(Information):
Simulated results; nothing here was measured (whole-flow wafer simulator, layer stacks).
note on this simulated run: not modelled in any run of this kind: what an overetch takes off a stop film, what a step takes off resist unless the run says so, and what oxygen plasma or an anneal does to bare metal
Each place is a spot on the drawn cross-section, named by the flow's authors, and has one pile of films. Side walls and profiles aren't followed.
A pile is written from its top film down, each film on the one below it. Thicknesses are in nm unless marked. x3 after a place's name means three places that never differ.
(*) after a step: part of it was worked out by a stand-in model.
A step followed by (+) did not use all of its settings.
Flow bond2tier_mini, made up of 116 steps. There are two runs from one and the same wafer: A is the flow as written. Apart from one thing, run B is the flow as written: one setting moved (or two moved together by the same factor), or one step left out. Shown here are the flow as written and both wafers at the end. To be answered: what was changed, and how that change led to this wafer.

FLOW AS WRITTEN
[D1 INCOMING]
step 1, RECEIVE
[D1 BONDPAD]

(Required action): Using the listing above, transcribe every entry exactly.

(Solution):
Simulated results; nothing here was measured (whole-flow wafer simulator, layer stacks).
note on this simulated run: not modelled in any run of this kind: what an overetch takes off a stop film, what a step takes off resist unless the run says so, and what oxygen plasma or an anneal does to bare metal
Each place is a spot on the drawn cross-section, named by the flow's authors, and has one pile of films. Side walls and profiles aren't followed.
A pile is written from its top film down, each film on the one below it. Thicknesses are in nm unless marked. x3 after a place's name means three places that never differ.
(*) after a step: part of it was worked out by a stand-in model.
A step followed by (+) did not use all of its settings.
Flow bond2tier_mini, made up of 116 steps. There are two runs from one and the same wafer: A is the flow as written. Apart from one thing, run B is the flow as written: one setting moved (or two moved together by the same factor), or one step left out. Shown here are the flow as written and both wafers at the end. To be answered: what was changed, and how that change led to this wafer.

FLOW AS WRITTEN
[D1 INCOMING]
step 1, RECEIVE
[D1 BONDPAD]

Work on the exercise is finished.